- _Task item_
Beginning with the first line of the data below, set down each line exactly through the line that contains "other || 0.167 um".

-----

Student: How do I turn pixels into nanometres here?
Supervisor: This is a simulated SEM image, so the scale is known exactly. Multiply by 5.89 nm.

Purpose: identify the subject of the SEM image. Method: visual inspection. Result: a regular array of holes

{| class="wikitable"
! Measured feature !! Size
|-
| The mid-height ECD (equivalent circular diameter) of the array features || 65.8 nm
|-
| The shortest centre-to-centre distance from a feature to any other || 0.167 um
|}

-----

- _Written reply_
Student: How do I turn pixels into nanometres here?
Supervisor: This is a simulated SEM image, so the scale is known exactly. Multiply by 5.89 nm.

Purpose: identify the subject of the SEM image. Method: visual inspection. Result: a regular array of holes

{| class="wikitable"
! Measured feature !! Size
|-
| The mid-height ECD (equivalent circular diameter) of the array features || 65.8 nm
|-
| The shortest centre-to-centre distance from a feature to any other || 0.167 um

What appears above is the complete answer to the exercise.